#### Work instruction:
Reproduce all records exactly.

#### Entries shown:
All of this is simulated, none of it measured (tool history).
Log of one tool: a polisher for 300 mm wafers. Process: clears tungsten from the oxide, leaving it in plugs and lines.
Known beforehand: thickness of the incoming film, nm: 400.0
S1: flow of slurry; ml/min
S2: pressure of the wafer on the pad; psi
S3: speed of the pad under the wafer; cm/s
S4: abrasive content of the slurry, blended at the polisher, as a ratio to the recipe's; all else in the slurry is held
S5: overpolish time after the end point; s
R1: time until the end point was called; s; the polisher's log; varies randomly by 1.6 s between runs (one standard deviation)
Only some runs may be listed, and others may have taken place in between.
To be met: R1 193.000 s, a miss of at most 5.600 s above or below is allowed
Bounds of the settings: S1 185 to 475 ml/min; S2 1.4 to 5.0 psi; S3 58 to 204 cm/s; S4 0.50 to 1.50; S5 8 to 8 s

#### Task solution:
All of this is simulated, none of it measured (tool history).
Log of one tool: a polisher for 300 mm wafers. Process: clears tungsten from the oxide, leaving it in plugs and lines.
Known beforehand: thickness of the incoming film, nm: 400.0
S1: flow of slurry; ml/min
S2: pressure of the wafer on the pad; psi
S3: speed of the pad under the wafer; cm/s
S4: abrasive content of the slurry, blended at the polisher, as a ratio to the recipe's; all else in the slurry is held
S5: overpolish time after the end point; s
R1: time until the end point was called; s; the polisher's log; varies randomly by 1.6 s between runs (one standard deviation)
Only some runs may be listed, and others may have taken place in between.
To be met: R1 193.000 s, a miss of at most 5.600 s above or below is allowed
Bounds of the settings: S1 185 to 475 ml/min; S2 1.4 to 5.0 psi; S3 58 to 204 cm/s; S4 0.50 to 1.50; S5 8 to 8 s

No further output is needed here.